◆ **Extracted data**
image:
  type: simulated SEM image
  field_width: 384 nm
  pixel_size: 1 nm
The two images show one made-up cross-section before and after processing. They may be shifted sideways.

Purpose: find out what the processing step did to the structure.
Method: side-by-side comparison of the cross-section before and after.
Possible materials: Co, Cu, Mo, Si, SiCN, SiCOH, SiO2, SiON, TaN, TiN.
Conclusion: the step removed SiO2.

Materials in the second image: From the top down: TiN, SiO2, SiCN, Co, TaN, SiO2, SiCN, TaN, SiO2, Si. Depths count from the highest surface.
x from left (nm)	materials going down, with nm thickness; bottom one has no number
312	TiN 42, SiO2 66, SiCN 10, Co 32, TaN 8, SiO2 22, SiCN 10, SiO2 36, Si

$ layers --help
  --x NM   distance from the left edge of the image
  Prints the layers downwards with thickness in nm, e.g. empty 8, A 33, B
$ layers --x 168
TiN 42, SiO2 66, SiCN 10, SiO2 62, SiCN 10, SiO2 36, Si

◆ **Exercise**
Look above for the line with "x from left" and the line with "layers --x 168". Retype those two lines and every line between them exactly, adding nothing.

◆ **Problem solution**
x from left (nm)	materials going down, with nm thickness; bottom one has no number
312	TiN 42, SiO2 66, SiCN 10, Co 32, TaN 8, SiO2 22, SiCN 10, SiO2 36, Si

$ layers --help
  --x NM   distance from the left edge of the image
  Prints the layers downwards with thickness in nm, e.g. empty 8, A 33, B
$ layers --x 168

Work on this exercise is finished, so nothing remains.